▸ Work order:
Below are the records; repeat them in full, exactly.

▸ Stored data:
------------------------------------

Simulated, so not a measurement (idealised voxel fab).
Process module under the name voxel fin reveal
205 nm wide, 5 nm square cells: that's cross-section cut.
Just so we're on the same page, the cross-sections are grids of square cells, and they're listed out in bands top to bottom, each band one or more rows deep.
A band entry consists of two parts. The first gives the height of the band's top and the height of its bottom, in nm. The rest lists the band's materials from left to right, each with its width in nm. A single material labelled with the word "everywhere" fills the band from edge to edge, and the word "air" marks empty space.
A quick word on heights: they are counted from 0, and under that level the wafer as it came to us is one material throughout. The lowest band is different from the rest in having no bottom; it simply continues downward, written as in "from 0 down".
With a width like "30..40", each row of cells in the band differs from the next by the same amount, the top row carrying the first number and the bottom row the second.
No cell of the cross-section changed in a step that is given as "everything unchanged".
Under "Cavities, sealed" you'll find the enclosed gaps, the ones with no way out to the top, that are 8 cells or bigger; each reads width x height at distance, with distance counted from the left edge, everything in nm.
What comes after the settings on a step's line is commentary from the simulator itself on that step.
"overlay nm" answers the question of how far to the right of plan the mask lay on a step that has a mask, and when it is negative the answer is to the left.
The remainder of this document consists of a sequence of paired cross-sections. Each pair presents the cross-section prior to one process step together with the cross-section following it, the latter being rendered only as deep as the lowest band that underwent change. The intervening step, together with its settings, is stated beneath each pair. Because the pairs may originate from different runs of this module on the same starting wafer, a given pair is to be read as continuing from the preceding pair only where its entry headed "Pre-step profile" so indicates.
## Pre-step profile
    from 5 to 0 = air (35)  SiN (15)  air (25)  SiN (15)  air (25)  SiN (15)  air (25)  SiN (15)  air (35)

------------------------------------

▸ Result:
Simulated, so not a measurement (idealised voxel fab).
Process module under the name voxel fin reveal
205 nm wide, 5 nm square cells: that's cross-section cut.
Just so we're on the same page, the cross-sections are grids of square cells, and they're listed out in bands top to bottom, each band one or more rows deep.
A band entry consists of two parts. The first gives the height of the band's top and the height of its bottom, in nm. The rest lists the band's materials from left to right, each with its width in nm. A single material labelled with the word "everywhere" fills the band from edge to edge, and the word "air" marks empty space.
A quick word on heights: they are counted from 0, and under that level the wafer as it came to us is one material throughout. The lowest band is different from the rest in having no bottom; it simply continues downward, written as in "from 0 down".
With a width like "30..40", each row of cells in the band differs from the next by the same amount, the top row carrying the first number and the bottom row the second.
No cell of the cross-section changed in a step that is given as "everything unchanged".
Under "Cavities, sealed" you'll find the enclosed gaps, the ones with no way out to the top, that are 8 cells or bigger; each reads width x height at distance, with distance counted from the left edge, everything in nm.
What comes after the settings on a step's line is commentary from the simulator itself on that step.
"overlay nm" answers the question of how far to the right of plan the mask lay on a step that has a mask, and when it is negative the answer is to the left.
The remainder of this document consists of a sequence of paired cross-sections. Each pair presents the cross-section prior to one process step together with the cross-section following it, the latter being rendered only as deep as the lowest band that underwent change. The intervening step, together with its settings, is stated beneath each pair. Because the pairs may originate from different runs of this module on the same starting wafer, a given pair is to be read as continuing from the preceding pair only where its entry headed "Pre-step profile" so indicates.
## Pre-step profile
    from 5 to 0 = air (35)  SiN (15)  air (25)  SiN (15)  air (25)  SiN (15)  air (25)  SiN (15)  air (35)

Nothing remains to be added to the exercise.